Start of Data for review
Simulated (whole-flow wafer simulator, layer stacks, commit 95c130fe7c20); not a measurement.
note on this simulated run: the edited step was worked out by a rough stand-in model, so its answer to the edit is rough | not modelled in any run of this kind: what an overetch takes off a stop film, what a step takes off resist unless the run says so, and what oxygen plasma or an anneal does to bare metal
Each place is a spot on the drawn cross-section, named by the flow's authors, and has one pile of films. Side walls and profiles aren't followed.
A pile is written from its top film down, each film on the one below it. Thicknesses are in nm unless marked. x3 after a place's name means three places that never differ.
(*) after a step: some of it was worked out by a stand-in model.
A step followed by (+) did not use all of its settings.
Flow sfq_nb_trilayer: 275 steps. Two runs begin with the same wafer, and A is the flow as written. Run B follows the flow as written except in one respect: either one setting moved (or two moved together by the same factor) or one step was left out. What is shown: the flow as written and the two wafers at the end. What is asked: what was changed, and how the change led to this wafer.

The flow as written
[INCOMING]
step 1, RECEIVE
End of Data for review

Copy out the entries exactly. Begin at the first line and end with the line that has "Each place is".

Simulated (whole-flow wafer simulator, layer stacks, commit 95c130fe7c20); not a measurement.
note on this simulated run: the edited step was worked out by a rough stand-in model, so its answer to the edit is rough | not modelled in any run of this kind: what an overetch takes off a stop film, what a step takes off resist unless the run says so, and what oxygen plasma or an anneal does to bare metal
Each place is a spot on the drawn cross-section, named by the flow's authors, and has one pile of films. Side walls and profiles aren't followed.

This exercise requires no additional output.